Provided records: Begin

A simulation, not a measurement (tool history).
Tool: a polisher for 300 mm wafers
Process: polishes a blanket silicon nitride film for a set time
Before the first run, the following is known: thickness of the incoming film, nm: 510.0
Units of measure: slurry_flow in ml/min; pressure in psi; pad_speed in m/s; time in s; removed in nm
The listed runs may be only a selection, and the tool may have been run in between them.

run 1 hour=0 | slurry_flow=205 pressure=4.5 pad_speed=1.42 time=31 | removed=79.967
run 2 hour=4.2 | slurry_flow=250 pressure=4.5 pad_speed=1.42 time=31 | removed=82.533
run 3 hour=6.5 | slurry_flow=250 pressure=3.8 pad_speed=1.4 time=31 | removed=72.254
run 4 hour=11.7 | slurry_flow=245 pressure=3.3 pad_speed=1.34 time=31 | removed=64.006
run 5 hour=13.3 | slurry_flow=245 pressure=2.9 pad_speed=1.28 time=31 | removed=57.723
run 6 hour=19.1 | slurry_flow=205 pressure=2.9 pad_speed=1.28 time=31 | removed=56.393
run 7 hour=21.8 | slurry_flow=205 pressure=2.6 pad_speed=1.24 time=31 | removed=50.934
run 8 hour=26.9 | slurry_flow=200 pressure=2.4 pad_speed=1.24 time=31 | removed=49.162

Provided records: End

» **Assignment**:
Lines from the first one above through the line containing "run 1 hour=0" are to be retyped exactly, both included, and nothing more.

» **Task answer**:
A simulation, not a measurement (tool history).
Tool: a polisher for 300 mm wafers
Process: polishes a blanket silicon nitride film for a set time
Before the first run, the following is known: thickness of the incoming film, nm: 510.0
Units of measure: slurry_flow in ml/min; pressure in psi; pad_speed in m/s; time in s; removed in nm
The listed runs may be only a selection, and the tool may have been run in between them.

run 1 hour=0 | slurry_flow=205 pressure=4.5 pad_speed=1.42 time=31 | removed=79.967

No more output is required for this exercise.